▶ Data extract
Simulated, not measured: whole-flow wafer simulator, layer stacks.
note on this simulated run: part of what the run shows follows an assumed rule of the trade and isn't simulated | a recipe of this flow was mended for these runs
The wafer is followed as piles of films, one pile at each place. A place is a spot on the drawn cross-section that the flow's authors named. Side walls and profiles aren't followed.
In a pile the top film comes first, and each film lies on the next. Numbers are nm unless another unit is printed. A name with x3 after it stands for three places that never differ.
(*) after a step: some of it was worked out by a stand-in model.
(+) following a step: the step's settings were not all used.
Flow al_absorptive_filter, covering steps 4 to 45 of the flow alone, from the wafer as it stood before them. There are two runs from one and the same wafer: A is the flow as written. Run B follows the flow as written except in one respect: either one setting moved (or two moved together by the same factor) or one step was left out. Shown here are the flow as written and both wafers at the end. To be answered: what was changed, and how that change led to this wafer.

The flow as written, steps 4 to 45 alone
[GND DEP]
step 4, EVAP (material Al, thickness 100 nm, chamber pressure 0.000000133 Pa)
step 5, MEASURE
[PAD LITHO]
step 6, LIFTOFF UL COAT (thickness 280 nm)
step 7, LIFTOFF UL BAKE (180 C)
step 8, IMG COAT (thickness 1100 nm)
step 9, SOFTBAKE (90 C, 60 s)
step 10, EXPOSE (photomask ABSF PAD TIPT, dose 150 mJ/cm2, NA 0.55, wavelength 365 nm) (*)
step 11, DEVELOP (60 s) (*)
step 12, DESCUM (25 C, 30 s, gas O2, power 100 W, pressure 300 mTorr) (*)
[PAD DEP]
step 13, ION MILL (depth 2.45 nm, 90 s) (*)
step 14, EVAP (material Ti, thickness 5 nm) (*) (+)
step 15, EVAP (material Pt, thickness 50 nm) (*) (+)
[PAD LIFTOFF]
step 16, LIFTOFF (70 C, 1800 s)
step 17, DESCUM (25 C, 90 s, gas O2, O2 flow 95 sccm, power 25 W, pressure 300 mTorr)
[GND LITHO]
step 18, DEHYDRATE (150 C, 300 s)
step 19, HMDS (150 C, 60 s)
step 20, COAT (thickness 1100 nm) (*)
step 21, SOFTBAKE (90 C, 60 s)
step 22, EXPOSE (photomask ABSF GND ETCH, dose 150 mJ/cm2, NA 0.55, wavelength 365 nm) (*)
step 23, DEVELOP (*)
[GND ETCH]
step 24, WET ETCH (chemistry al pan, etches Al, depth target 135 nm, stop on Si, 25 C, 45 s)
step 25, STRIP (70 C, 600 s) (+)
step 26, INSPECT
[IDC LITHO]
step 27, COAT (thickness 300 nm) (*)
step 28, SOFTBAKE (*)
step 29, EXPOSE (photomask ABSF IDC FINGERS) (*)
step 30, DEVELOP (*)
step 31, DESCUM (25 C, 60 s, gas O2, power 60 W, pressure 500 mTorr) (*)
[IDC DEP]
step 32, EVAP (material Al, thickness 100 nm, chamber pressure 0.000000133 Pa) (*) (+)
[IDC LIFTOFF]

▶ Brief
Going down the listing above, begin printing at the line with "step 14, EVAP" and finish with the line with "step 18, DEHYDRATE (150 C, 300 s)", exactly as they appear.

▶ Written response
step 14, EVAP (material Ti, thickness 5 nm) (*) (+)
step 15, EVAP (material Pt, thickness 50 nm) (*) (+)
[PAD LIFTOFF]
step 16, LIFTOFF (70 C, 1800 s)
step 17, DESCUM (25 C, 90 s, gas O2, O2 flow 95 sccm, power 25 W, pressure 300 mTorr)
[GND LITHO]
step 18, DEHYDRATE (150 C, 300 s)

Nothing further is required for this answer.